» **Dataset excerpts**:
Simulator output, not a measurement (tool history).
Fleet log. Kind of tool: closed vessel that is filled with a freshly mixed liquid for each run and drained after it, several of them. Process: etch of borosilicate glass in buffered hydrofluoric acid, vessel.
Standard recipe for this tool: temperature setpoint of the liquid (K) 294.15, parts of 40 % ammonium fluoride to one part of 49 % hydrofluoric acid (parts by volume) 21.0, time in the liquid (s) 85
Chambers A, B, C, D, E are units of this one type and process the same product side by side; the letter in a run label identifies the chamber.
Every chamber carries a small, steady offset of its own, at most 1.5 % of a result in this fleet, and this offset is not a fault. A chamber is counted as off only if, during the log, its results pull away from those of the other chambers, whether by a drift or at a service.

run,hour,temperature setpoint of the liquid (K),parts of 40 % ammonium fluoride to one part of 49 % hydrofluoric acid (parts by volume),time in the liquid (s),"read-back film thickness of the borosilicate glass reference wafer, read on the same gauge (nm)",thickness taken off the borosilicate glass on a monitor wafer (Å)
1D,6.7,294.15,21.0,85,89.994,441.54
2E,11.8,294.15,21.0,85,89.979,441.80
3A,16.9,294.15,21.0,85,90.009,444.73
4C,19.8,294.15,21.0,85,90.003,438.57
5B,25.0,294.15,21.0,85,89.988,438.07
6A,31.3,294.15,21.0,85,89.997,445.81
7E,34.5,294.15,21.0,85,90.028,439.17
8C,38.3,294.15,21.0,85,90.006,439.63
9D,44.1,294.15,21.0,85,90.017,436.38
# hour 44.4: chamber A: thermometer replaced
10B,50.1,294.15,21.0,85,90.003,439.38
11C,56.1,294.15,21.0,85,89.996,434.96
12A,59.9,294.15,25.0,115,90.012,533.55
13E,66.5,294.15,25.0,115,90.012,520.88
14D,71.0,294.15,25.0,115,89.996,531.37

» **Required action**:
Going down from the first line of the entries above, restate each line word for word until the line holding "13E,66.5,294.15,25.0,115,90.012,520.88" is done.

» **Exercise response**:
Simulator output, not a measurement (tool history).
Fleet log. Kind of tool: closed vessel that is filled with a freshly mixed liquid for each run and drained after it, several of them. Process: etch of borosilicate glass in buffered hydrofluoric acid, vessel.
Standard recipe for this tool: temperature setpoint of the liquid (K) 294.15, parts of 40 % ammonium fluoride to one part of 49 % hydrofluoric acid (parts by volume) 21.0, time in the liquid (s) 85
Chambers A, B, C, D, E are units of this one type and process the same product side by side; the letter in a run label identifies the chamber.
Every chamber carries a small, steady offset of its own, at most 1.5 % of a result in this fleet, and this offset is not a fault. A chamber is counted as off only if, during the log, its results pull away from those of the other chambers, whether by a drift or at a service.

run,hour,temperature setpoint of the liquid (K),parts of 40 % ammonium fluoride to one part of 49 % hydrofluoric acid (parts by volume),time in the liquid (s),"read-back film thickness of the borosilicate glass reference wafer, read on the same gauge (nm)",thickness taken off the borosilicate glass on a monitor wafer (Å)
1D,6.7,294.15,21.0,85,89.994,441.54
2E,11.8,294.15,21.0,85,89.979,441.80
3A,16.9,294.15,21.0,85,90.009,444.73
4C,19.8,294.15,21.0,85,90.003,438.57
5B,25.0,294.15,21.0,85,89.988,438.07
6A,31.3,294.15,21.0,85,89.997,445.81
7E,34.5,294.15,21.0,85,90.028,439.17
8C,38.3,294.15,21.0,85,90.006,439.63
9D,44.1,294.15,21.0,85,90.017,436.38
# hour 44.4: chamber A: thermometer replaced
10B,50.1,294.15,21.0,85,90.003,439.38
11C,56.1,294.15,21.0,85,89.996,434.96
12A,59.9,294.15,25.0,115,90.012,533.55
13E,66.5,294.15,25.0,115,90.012,520.88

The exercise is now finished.